→ ACTION ITEM
Word for word, restate every record.

===== RAW DATA =====

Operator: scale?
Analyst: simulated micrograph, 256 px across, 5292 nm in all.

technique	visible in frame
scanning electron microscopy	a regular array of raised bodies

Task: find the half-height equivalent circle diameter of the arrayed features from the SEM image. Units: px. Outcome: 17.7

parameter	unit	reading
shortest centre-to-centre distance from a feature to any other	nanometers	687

=====

→ ANSWER AREA
Operator: scale?
Analyst: simulated micrograph, 256 px across, 5292 nm in all.

technique	visible in frame
scanning electron microscopy	a regular array of raised bodies

Task: find the half-height equivalent circle diameter of the arrayed features from the SEM image. Units: px. Outcome: 17.7

parameter	unit	reading
shortest centre-to-centre distance from a feature to any other	nanometers	687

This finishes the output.